*REQUIREMENT*.
Every line of the material must appear in the answer exactly as it does here.

*EXTRACTED RECORDS*.
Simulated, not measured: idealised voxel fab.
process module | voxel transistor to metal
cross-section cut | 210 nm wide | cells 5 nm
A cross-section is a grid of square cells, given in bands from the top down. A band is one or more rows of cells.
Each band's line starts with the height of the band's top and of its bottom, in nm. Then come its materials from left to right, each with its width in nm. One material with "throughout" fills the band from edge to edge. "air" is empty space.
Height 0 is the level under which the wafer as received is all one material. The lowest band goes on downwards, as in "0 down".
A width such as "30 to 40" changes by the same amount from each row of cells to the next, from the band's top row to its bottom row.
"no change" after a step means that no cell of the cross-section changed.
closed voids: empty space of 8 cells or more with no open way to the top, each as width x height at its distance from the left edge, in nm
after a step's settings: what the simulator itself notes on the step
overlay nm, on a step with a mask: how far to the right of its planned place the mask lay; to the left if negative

*WRITTEN SOLUTION*.
Simulated, not measured: idealised voxel fab.
process module | voxel transistor to metal
cross-section cut | 210 nm wide | cells 5 nm
A cross-section is a grid of square cells, given in bands from the top down. A band is one or more rows of cells.
Each band's line starts with the height of the band's top and of its bottom, in nm. Then come its materials from left to right, each with its width in nm. One material with "throughout" fills the band from edge to edge. "air" is empty space.
Height 0 is the level under which the wafer as received is all one material. The lowest band goes on downwards, as in "0 down".
A width such as "30 to 40" changes by the same amount from each row of cells to the next, from the band's top row to its bottom row.
"no change" after a step means that no cell of the cross-section changed.
closed voids: empty space of 8 cells or more with no open way to the top, each as width x height at its distance from the left edge, in nm
after a step's settings: what the simulator itself notes on the step
overlay nm, on a step with a mask: how far to the right of its planned place the mask lay; to the left if negative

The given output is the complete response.